Data for analysis Start Marker

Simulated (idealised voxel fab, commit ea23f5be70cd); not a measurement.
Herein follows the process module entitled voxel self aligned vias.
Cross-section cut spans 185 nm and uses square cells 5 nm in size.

Data for analysis End Marker

• **Task item**
What is needed here is an exact copy of all the entries.

• **Task result**
Simulated (idealised voxel fab, commit ea23f5be70cd); not a measurement.
Herein follows the process module entitled voxel self aligned vias.
Cross-section cut spans 185 nm and uses square cells 5 nm in size.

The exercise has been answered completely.